● WORK INSTRUCTION: Give back every record below, character for character.

*** Opening of INFORMATION SUPPLIED ***
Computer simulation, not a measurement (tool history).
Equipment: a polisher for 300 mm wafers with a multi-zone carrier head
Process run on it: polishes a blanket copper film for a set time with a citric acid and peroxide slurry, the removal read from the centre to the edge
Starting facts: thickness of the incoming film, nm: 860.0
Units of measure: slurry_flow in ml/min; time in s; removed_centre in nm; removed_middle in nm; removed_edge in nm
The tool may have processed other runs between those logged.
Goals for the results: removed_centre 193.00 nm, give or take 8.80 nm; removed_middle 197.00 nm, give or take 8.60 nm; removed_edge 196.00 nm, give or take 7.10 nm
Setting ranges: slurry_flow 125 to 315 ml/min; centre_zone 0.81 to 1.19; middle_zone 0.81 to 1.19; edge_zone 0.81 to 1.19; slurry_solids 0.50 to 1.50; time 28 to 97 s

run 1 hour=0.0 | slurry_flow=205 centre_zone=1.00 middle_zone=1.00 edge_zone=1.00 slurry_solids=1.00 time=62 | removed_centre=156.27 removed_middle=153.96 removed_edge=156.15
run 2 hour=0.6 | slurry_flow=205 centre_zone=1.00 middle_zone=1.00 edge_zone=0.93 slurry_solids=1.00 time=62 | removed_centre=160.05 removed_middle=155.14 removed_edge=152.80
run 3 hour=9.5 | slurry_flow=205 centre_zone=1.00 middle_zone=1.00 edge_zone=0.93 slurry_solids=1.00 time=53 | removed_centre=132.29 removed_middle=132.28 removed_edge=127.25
*** Close of INFORMATION SUPPLIED ***

● WRITTEN SOLUTION:
Computer simulation, not a measurement (tool history).
Equipment: a polisher for 300 mm wafers with a multi-zone carrier head
Process run on it: polishes a blanket copper film for a set time with a citric acid and peroxide slurry, the removal read from the centre to the edge
Starting facts: thickness of the incoming film, nm: 860.0
Units of measure: slurry_flow in ml/min; time in s; removed_centre in nm; removed_middle in nm; removed_edge in nm
The tool may have processed other runs between those logged.
Goals for the results: removed_centre 193.00 nm, give or take 8.80 nm; removed_middle 197.00 nm, give or take 8.60 nm; removed_edge 196.00 nm, give or take 7.10 nm
Setting ranges: slurry_flow 125 to 315 ml/min; centre_zone 0.81 to 1.19; middle_zone 0.81 to 1.19; edge_zone 0.81 to 1.19; slurry_solids 0.50 to 1.50; time 28 to 97 s

run 1 hour=0.0 | slurry_flow=205 centre_zone=1.00 middle_zone=1.00 edge_zone=1.00 slurry_solids=1.00 time=62 | removed_centre=156.27 removed_middle=153.96 removed_edge=156.15
run 2 hour=0.6 | slurry_flow=205 centre_zone=1.00 middle_zone=1.00 edge_zone=0.93 slurry_solids=1.00 time=62 | removed_centre=160.05 removed_middle=155.14 removed_edge=152.80
run 3 hour=9.5 | slurry_flow=205 centre_zone=1.00 middle_zone=1.00 edge_zone=0.93 slurry_solids=1.00 time=53 | removed_centre=132.29 removed_middle=132.28 removed_edge=127.25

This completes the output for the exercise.